▶ _Action item_: Return the records verbatim.

▶ _Supplied information_:
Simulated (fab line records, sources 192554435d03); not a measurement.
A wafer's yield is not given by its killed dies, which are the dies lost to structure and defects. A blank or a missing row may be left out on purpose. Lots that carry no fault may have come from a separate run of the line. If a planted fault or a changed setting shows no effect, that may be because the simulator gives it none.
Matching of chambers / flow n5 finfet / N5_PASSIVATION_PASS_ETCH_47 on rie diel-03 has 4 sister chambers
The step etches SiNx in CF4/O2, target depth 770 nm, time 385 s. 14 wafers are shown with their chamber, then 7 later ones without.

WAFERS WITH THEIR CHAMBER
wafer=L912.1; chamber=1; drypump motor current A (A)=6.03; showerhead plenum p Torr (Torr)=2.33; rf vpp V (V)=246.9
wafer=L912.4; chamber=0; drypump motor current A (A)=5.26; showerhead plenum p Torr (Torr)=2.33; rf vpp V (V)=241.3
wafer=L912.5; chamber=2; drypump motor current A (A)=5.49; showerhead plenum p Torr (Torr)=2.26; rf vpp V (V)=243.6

▶ _Exercise solution_:
Simulated (fab line records, sources 192554435d03); not a measurement.
A wafer's yield is not given by its killed dies, which are the dies lost to structure and defects. A blank or a missing row may be left out on purpose. Lots that carry no fault may have come from a separate run of the line. If a planted fault or a changed setting shows no effect, that may be because the simulator gives it none.
Matching of chambers / flow n5 finfet / N5_PASSIVATION_PASS_ETCH_47 on rie diel-03 has 4 sister chambers
The step etches SiNx in CF4/O2, target depth 770 nm, time 385 s. 14 wafers are shown with their chamber, then 7 later ones without.

WAFERS WITH THEIR CHAMBER
wafer=L912.1; chamber=1; drypump motor current A (A)=6.03; showerhead plenum p Torr (Torr)=2.33; rf vpp V (V)=246.9
wafer=L912.4; chamber=0; drypump motor current A (A)=5.26; showerhead plenum p Torr (Torr)=2.33; rf vpp V (V)=241.3
wafer=L912.5; chamber=2; drypump motor current A (A)=5.49; showerhead plenum p Torr (Torr)=2.26; rf vpp V (V)=243.6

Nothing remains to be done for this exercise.